*Requirement*
Up to and including the line that contains "Author reply: Thank", repeat each line of the data exactly, starting from the first.

*Given entries*
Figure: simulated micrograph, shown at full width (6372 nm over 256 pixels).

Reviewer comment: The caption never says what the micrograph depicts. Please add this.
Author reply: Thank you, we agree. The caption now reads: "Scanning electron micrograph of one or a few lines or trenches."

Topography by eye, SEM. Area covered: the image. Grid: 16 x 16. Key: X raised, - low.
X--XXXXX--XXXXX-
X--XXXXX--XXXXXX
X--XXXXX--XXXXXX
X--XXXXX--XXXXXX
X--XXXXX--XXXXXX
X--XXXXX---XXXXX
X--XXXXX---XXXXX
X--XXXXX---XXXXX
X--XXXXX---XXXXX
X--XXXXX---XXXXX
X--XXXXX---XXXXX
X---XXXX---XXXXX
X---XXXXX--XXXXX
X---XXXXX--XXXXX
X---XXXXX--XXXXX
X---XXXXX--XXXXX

*Your response*
Figure: simulated micrograph, shown at full width (6372 nm over 256 pixels).

Reviewer comment: The caption never says what the micrograph depicts. Please add this.
Author reply: Thank you, we agree. The caption now reads: "Scanning electron micrograph of one or a few lines or trenches."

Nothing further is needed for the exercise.